[EXERCISE DATA Boundary: Start]
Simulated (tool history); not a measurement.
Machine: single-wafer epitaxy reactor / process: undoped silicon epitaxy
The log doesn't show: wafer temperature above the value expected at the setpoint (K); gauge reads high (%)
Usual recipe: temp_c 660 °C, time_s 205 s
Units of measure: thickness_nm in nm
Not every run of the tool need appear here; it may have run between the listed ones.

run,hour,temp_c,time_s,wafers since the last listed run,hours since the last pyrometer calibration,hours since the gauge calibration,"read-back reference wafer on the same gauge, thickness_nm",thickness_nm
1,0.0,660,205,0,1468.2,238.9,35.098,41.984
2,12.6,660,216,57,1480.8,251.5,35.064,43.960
[EXERCISE DATA Boundary: End]

**TASK ITEM:**
Exactly as written, restate every line of the listing above.

**ANSWER AREA:**
Simulated (tool history); not a measurement.
Machine: single-wafer epitaxy reactor / process: undoped silicon epitaxy
The log doesn't show: wafer temperature above the value expected at the setpoint (K); gauge reads high (%)
Usual recipe: temp_c 660 °C, time_s 205 s
Units of measure: thickness_nm in nm
Not every run of the tool need appear here; it may have run between the listed ones.

run,hour,temp_c,time_s,wafers since the last listed run,hours since the last pyrometer calibration,hours since the gauge calibration,"read-back reference wafer on the same gauge, thickness_nm",thickness_nm
1,0.0,660,205,0,1468.2,238.9,35.098,41.984
2,12.6,660,216,57,1480.8,251.5,35.064,43.960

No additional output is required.